== SUPPLIED ENTRIES ==
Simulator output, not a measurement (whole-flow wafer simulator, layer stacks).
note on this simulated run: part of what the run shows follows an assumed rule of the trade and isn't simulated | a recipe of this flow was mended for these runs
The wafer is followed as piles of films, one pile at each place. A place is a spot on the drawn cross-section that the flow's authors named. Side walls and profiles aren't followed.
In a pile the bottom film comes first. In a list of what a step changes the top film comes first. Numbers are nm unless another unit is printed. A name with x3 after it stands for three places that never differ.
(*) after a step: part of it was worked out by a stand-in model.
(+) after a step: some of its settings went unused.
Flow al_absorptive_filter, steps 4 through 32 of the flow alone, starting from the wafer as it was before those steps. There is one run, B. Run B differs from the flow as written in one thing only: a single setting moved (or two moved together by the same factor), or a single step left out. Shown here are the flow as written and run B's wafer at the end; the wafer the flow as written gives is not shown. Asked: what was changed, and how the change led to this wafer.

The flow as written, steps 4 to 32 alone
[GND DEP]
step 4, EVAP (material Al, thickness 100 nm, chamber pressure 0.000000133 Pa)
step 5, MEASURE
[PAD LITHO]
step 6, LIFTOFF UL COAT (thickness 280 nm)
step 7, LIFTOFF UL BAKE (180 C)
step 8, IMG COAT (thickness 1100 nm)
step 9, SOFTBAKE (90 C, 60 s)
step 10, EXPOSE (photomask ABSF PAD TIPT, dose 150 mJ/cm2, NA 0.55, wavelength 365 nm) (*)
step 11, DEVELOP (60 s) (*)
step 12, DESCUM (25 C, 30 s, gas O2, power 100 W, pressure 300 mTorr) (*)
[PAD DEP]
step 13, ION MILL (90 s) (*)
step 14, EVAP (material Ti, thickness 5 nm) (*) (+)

== EXERCISE ==
Set down the lines above as they stand, starting with the first line and ending with the line that contains "step 11, DEVELOP (60 s) (*)".

== RESPONSE AREA ==
Simulator output, not a measurement (whole-flow wafer simulator, layer stacks).
note on this simulated run: part of what the run shows follows an assumed rule of the trade and isn't simulated | a recipe of this flow was mended for these runs
The wafer is followed as piles of films, one pile at each place. A place is a spot on the drawn cross-section that the flow's authors named. Side walls and profiles aren't followed.
In a pile the bottom film comes first. In a list of what a step changes the top film comes first. Numbers are nm unless another unit is printed. A name with x3 after it stands for three places that never differ.
(*) after a step: part of it was worked out by a stand-in model.
(+) after a step: some of its settings went unused.
Flow al_absorptive_filter, steps 4 through 32 of the flow alone, starting from the wafer as it was before those steps. There is one run, B. Run B differs from the flow as written in one thing only: a single setting moved (or two moved together by the same factor), or a single step left out. Shown here are the flow as written and run B's wafer at the end; the wafer the flow as written gives is not shown. Asked: what was changed, and how the change led to this wafer.

The flow as written, steps 4 to 32 alone
[GND DEP]
step 4, EVAP (material Al, thickness 100 nm, chamber pressure 0.000000133 Pa)
step 5, MEASURE
[PAD LITHO]
step 6, LIFTOFF UL COAT (thickness 280 nm)
step 7, LIFTOFF UL BAKE (180 C)
step 8, IMG COAT (thickness 1100 nm)
step 9, SOFTBAKE (90 C, 60 s)
step 10, EXPOSE (photomask ABSF PAD TIPT, dose 150 mJ/cm2, NA 0.55, wavelength 365 nm) (*)
step 11, DEVELOP (60 s) (*)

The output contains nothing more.